### Task item
Your answer should be the lines from the start of the records through the line with "parallel lines |", copied word for word.

___ Data records

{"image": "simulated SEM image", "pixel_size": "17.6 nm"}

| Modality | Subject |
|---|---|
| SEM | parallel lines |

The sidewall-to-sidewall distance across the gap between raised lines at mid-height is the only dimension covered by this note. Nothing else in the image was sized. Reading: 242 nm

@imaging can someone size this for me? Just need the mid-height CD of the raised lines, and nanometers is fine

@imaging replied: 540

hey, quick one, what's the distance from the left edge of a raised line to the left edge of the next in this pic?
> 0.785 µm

______

### Result
{"image": "simulated SEM image", "pixel_size": "17.6 nm"}

| Modality | Subject |
|---|---|
| SEM | parallel lines |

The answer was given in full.